********************

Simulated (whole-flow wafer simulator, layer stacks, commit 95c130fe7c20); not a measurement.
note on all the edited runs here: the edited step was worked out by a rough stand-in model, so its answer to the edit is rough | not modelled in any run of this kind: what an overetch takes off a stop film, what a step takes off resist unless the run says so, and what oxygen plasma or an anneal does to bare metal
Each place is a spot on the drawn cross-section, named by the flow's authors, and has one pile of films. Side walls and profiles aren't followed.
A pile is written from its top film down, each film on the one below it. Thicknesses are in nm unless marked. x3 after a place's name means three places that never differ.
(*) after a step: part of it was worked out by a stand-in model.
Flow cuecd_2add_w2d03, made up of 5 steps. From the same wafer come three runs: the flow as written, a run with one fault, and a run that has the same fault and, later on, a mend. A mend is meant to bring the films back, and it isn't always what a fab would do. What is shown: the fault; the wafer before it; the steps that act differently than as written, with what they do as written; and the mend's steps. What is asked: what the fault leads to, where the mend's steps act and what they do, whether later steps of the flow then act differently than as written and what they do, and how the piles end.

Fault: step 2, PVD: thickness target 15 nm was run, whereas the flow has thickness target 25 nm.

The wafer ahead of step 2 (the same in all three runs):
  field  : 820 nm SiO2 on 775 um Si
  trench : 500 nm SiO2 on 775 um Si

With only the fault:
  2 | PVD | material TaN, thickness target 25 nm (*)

********************

- [Exercise] Set down each line exactly as it appears, starting at the top of the data and ending at the line containing "With only the", and include no other lines.

- [Reply]
Simulated (whole-flow wafer simulator, layer stacks, commit 95c130fe7c20); not a measurement.
note on all the edited runs here: the edited step was worked out by a rough stand-in model, so its answer to the edit is rough | not modelled in any run of this kind: what an overetch takes off a stop film, what a step takes off resist unless the run says so, and what oxygen plasma or an anneal does to bare metal
Each place is a spot on the drawn cross-section, named by the flow's authors, and has one pile of films. Side walls and profiles aren't followed.
A pile is written from its top film down, each film on the one below it. Thicknesses are in nm unless marked. x3 after a place's name means three places that never differ.
(*) after a step: part of it was worked out by a stand-in model.
Flow cuecd_2add_w2d03, made up of 5 steps. From the same wafer come three runs: the flow as written, a run with one fault, and a run that has the same fault and, later on, a mend. A mend is meant to bring the films back, and it isn't always what a fab would do. What is shown: the fault; the wafer before it; the steps that act differently than as written, with what they do as written; and the mend's steps. What is asked: what the fault leads to, where the mend's steps act and what they do, whether later steps of the flow then act differently than as written and what they do, and how the piles end.

Fault: step 2, PVD: thickness target 15 nm was run, whereas the flow has thickness target 25 nm.

The wafer ahead of step 2 (the same in all three runs):
  field  : 820 nm SiO2 on 775 um Si
  trench : 500 nm SiO2 on 775 um Si

With only the fault:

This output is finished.